◆ ◆ ◆ ◆ ◆
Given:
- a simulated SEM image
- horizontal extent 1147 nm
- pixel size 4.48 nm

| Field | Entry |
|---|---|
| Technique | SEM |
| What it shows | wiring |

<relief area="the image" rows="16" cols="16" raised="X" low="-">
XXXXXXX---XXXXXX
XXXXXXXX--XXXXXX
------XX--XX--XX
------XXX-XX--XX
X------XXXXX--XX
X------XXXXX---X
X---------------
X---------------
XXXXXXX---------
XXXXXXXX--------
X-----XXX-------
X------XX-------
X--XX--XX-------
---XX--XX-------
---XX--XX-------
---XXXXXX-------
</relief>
◆ ◆ ◆ ◆ ◆

### BRIEF
Beginning with the first line of the listing above, please write out every line exactly until you reach the line that contains "------XX--XX--XX", and include that one too.

### TASK SOLUTION
Given:
- a simulated SEM image
- horizontal extent 1147 nm
- pixel size 4.48 nm

| Field | Entry |
|---|---|
| Technique | SEM |
| What it shows | wiring |

<relief area="the image" rows="16" cols="16" raised="X" low="-">
XXXXXXX---XXXXXX
XXXXXXXX--XXXXXX
------XX--XX--XX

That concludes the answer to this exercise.